▸ **Exercise**:
Down to the last line, repeat the data below exactly.

▸ **Extracted entries**:
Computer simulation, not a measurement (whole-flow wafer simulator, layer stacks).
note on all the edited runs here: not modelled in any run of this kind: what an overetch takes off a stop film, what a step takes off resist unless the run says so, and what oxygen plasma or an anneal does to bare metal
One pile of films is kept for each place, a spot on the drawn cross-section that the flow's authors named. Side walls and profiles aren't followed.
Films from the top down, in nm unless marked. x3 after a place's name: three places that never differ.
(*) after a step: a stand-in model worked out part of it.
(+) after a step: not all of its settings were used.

▸ **Problem solution**:
Computer simulation, not a measurement (whole-flow wafer simulator, layer stacks).
note on all the edited runs here: not modelled in any run of this kind: what an overetch takes off a stop film, what a step takes off resist unless the run says so, and what oxygen plasma or an anneal does to bare metal
One pile of films is kept for each place, a spot on the drawn cross-section that the flow's authors named. Side walls and profiles aren't followed.
Films from the top down, in nm unless marked. x3 after a place's name: three places that never differ.
(*) after a step: a stand-in model worked out part of it.
(+) after a step: not all of its settings were used.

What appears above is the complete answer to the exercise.